BEGIN Dataset records

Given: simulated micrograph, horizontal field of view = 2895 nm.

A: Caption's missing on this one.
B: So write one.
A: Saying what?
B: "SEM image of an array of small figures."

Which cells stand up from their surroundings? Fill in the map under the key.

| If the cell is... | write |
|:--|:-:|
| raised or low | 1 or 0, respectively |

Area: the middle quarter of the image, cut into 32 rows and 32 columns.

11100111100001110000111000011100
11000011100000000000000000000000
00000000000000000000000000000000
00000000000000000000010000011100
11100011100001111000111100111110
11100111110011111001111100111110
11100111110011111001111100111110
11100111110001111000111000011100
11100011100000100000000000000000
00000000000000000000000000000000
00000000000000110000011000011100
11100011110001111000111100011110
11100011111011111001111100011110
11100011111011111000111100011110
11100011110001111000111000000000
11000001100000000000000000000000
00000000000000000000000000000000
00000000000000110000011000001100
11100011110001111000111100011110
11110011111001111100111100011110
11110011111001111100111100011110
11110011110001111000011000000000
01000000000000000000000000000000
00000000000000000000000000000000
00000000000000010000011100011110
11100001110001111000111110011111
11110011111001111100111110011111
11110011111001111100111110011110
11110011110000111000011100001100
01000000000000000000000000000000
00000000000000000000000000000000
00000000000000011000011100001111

END Dataset records

Work task: Output exactly the lines of the material above from the one containing "Area: the middle" up to and including the one containing "11100001110001111000111110011111".

Answer box:
Area: the middle quarter of the image, cut into 32 rows and 32 columns.

11100111100001110000111000011100
11000011100000000000000000000000
00000000000000000000000000000000
00000000000000000000010000011100
11100011100001111000111100111110
11100111110011111001111100111110
11100111110011111001111100111110
11100111110001111000111000011100
11100011100000100000000000000000
00000000000000000000000000000000
00000000000000110000011000011100
11100011110001111000111100011110
11100011111011111001111100011110
11100011111011111000111100011110
11100011110001111000111000000000
11000001100000000000000000000000
00000000000000000000000000000000
00000000000000110000011000001100
11100011110001111000111100011110
11110011111001111100111100011110
11110011111001111100111100011110
11110011110001111000011000000000
01000000000000000000000000000000
00000000000000000000000000000000
00000000000000010000011100011110
11100001110001111000111110011111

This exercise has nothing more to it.